ACTIVITY:
With the first line as the start and the line containing "pad_speed: speed of" as the end, write out every line of the records exactly.

RECORDS PROVIDED:
------------------------------------------------------------
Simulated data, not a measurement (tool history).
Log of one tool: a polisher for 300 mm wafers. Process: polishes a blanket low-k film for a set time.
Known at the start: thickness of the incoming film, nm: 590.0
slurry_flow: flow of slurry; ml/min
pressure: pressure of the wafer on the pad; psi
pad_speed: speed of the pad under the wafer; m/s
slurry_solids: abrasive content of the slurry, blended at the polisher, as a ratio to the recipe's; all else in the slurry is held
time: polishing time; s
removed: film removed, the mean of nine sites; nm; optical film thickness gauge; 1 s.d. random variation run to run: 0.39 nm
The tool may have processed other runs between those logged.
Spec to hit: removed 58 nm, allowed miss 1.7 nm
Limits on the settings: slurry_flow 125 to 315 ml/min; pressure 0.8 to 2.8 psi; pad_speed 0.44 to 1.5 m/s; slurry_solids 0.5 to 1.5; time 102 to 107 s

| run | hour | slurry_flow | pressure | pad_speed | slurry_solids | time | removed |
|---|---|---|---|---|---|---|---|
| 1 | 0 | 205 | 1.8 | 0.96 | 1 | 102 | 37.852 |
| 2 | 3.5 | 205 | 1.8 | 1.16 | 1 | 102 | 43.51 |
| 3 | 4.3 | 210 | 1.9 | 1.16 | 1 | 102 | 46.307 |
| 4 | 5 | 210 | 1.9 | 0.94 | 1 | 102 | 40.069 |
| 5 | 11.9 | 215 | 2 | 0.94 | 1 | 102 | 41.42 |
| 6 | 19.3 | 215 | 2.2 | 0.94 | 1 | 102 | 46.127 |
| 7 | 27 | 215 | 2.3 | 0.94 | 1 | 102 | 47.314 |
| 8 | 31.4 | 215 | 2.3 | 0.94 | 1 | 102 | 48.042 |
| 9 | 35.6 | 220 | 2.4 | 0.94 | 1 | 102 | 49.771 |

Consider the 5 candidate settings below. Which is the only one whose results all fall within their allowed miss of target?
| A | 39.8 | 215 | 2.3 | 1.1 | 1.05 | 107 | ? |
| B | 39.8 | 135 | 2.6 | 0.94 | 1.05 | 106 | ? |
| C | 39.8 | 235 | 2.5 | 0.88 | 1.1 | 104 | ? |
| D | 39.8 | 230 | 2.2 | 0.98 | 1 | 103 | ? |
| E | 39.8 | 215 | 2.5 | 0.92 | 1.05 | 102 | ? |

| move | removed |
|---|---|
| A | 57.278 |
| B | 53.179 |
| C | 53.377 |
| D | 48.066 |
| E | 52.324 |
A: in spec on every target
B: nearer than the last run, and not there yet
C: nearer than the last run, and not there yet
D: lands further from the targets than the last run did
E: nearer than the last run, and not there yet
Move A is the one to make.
------------------------------------------------------------

TASK RESPONSE:
Simulated data, not a measurement (tool history).
Log of one tool: a polisher for 300 mm wafers. Process: polishes a blanket low-k film for a set time.
Known at the start: thickness of the incoming film, nm: 590.0
slurry_flow: flow of slurry; ml/min
pressure: pressure of the wafer on the pad; psi
pad_speed: speed of the pad under the wafer; m/s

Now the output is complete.